#### [Work request]
From the first line onward, reproduce the records exactly; the final line to include is the one holding "Tom: Sure. How do you want it?".

#### [Source data]
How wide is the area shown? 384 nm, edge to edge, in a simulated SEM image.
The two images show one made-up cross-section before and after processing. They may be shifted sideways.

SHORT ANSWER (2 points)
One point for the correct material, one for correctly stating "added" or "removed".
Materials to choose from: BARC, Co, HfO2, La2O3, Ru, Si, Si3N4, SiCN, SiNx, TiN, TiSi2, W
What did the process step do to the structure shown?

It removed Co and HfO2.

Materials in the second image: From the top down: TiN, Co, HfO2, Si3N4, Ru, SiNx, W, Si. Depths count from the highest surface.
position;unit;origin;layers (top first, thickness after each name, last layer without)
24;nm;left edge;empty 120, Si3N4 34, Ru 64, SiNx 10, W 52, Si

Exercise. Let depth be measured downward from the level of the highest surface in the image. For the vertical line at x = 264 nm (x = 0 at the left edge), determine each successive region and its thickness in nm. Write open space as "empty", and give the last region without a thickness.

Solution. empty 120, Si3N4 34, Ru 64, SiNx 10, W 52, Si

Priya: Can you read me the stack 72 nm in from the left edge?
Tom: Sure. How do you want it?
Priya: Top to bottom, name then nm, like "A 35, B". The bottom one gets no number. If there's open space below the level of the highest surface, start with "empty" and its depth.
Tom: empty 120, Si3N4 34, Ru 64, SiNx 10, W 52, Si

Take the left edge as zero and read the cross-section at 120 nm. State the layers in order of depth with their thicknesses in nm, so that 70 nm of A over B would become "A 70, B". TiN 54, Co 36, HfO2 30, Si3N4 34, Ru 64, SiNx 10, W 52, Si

#### [Response area]
How wide is the area shown? 384 nm, edge to edge, in a simulated SEM image.
The two images show one made-up cross-section before and after processing. They may be shifted sideways.

SHORT ANSWER (2 points)
One point for the correct material, one for correctly stating "added" or "removed".
Materials to choose from: BARC, Co, HfO2, La2O3, Ru, Si, Si3N4, SiCN, SiNx, TiN, TiSi2, W
What did the process step do to the structure shown?

It removed Co and HfO2.

Materials in the second image: From the top down: TiN, Co, HfO2, Si3N4, Ru, SiNx, W, Si. Depths count from the highest surface.
position;unit;origin;layers (top first, thickness after each name, last layer without)
24;nm;left edge;empty 120, Si3N4 34, Ru 64, SiNx 10, W 52, Si

Exercise. Let depth be measured downward from the level of the highest surface in the image. For the vertical line at x = 264 nm (x = 0 at the left edge), determine each successive region and its thickness in nm. Write open space as "empty", and give the last region without a thickness.

Solution. empty 120, Si3N4 34, Ru 64, SiNx 10, W 52, Si

Priya: Can you read me the stack 72 nm in from the left edge?
Tom: Sure. How do you want it?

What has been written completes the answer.